__WORK ITEM__. Which lines of the entries below run from the one holding "voxel quadruple lines: a process module" to the one holding "It is cross-section", inclusive? Set down exactly those lines and no others.

__ENTRIES SHOWN__.
□ □ □ □ □

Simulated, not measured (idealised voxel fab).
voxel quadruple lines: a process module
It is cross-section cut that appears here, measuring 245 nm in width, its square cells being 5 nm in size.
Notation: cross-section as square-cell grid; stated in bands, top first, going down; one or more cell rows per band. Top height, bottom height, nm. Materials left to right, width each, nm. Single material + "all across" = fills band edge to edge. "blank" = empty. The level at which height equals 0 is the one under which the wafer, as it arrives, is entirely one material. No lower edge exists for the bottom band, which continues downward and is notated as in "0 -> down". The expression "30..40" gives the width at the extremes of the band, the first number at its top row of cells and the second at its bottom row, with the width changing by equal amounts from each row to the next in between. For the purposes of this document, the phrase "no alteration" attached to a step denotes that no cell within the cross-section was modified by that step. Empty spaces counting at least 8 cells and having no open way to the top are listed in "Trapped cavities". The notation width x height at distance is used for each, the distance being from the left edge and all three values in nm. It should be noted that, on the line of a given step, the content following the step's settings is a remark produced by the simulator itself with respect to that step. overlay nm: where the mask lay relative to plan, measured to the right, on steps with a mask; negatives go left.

□ □ □ □ □

__WRITTEN ANSWER__.
voxel quadruple lines: a process module
It is cross-section cut that appears here, measuring 245 nm in width, its square cells being 5 nm in size.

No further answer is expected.